ASSIGNED TASK » Each of the lines below must be written out exactly as shown.

Start of EXCERPTED RECORDS

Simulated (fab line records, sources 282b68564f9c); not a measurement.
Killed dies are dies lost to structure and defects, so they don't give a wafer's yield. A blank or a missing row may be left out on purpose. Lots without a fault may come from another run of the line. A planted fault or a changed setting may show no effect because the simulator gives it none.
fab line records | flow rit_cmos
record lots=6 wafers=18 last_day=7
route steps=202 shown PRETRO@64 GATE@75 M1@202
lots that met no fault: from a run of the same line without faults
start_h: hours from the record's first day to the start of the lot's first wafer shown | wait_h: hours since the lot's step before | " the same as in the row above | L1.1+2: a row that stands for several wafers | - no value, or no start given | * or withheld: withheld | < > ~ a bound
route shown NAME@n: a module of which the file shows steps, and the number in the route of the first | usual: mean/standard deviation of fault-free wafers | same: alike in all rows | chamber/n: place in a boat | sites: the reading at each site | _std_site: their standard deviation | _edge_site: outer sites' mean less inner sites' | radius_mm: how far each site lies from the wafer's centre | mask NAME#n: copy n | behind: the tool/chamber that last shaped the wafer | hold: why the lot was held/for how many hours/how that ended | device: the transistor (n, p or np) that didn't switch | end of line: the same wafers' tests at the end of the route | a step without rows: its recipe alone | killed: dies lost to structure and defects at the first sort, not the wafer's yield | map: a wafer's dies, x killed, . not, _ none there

End of EXCERPTED RECORDS

ANSWER AREA »
Simulated (fab line records, sources 282b68564f9c); not a measurement.
Killed dies are dies lost to structure and defects, so they don't give a wafer's yield. A blank or a missing row may be left out on purpose. Lots without a fault may come from another run of the line. A planted fault or a changed setting may show no effect because the simulator gives it none.
fab line records | flow rit_cmos
record lots=6 wafers=18 last_day=7
route steps=202 shown PRETRO@64 GATE@75 M1@202
lots that met no fault: from a run of the same line without faults
start_h: hours from the record's first day to the start of the lot's first wafer shown | wait_h: hours since the lot's step before | " the same as in the row above | L1.1+2: a row that stands for several wafers | - no value, or no start given | * or withheld: withheld | < > ~ a bound
route shown NAME@n: a module of which the file shows steps, and the number in the route of the first | usual: mean/standard deviation of fault-free wafers | same: alike in all rows | chamber/n: place in a boat | sites: the reading at each site | _std_site: their standard deviation | _edge_site: outer sites' mean less inner sites' | radius_mm: how far each site lies from the wafer's centre | mask NAME#n: copy n | behind: the tool/chamber that last shaped the wafer | hold: why the lot was held/for how many hours/how that ended | device: the transistor (n, p or np) that didn't switch | end of line: the same wafers' tests at the end of the route | a step without rows: its recipe alone | killed: dies lost to structure and defects at the first sort, not the wafer's yield | map: a wafer's dies, x killed, . not, _ none there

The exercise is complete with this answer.